▶ _WORK INSTRUCTION_: Write all of the entries out again exactly.

┄┄┄┄┄┄┄┄┄┄

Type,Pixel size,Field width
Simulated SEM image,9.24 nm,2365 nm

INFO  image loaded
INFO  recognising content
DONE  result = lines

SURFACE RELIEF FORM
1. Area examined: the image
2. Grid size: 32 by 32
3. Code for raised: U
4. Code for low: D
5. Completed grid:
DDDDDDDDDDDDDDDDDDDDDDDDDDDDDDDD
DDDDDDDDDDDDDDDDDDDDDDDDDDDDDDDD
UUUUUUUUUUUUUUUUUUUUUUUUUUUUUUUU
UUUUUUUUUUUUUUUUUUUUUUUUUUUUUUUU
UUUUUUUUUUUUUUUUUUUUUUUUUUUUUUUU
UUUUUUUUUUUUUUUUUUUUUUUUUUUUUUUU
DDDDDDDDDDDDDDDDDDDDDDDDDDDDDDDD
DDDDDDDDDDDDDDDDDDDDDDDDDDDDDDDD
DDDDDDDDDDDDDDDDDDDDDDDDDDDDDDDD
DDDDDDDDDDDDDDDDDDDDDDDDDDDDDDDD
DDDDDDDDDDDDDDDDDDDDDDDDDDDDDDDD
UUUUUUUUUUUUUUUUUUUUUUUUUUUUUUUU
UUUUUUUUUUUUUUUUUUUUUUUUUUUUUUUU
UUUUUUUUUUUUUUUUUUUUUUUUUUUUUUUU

┄┄┄┄┄┄┄┄┄┄

▶ _ANSWER AREA_:
Type,Pixel size,Field width
Simulated SEM image,9.24 nm,2365 nm

INFO  image loaded
INFO  recognising content
DONE  result = lines

SURFACE RELIEF FORM
1. Area examined: the image
2. Grid size: 32 by 32
3. Code for raised: U
4. Code for low: D
5. Completed grid:
DDDDDDDDDDDDDDDDDDDDDDDDDDDDDDDD
DDDDDDDDDDDDDDDDDDDDDDDDDDDDDDDD
UUUUUUUUUUUUUUUUUUUUUUUUUUUUUUUU
UUUUUUUUUUUUUUUUUUUUUUUUUUUUUUUU
UUUUUUUUUUUUUUUUUUUUUUUUUUUUUUUU
UUUUUUUUUUUUUUUUUUUUUUUUUUUUUUUU
DDDDDDDDDDDDDDDDDDDDDDDDDDDDDDDD
DDDDDDDDDDDDDDDDDDDDDDDDDDDDDDDD
DDDDDDDDDDDDDDDDDDDDDDDDDDDDDDDD
DDDDDDDDDDDDDDDDDDDDDDDDDDDDDDDD
DDDDDDDDDDDDDDDDDDDDDDDDDDDDDDDD
UUUUUUUUUUUUUUUUUUUUUUUUUUUUUUUU
UUUUUUUUUUUUUUUUUUUUUUUUUUUUUUUU
UUUUUUUUUUUUUUUUUUUUUUUUUUUUUUUU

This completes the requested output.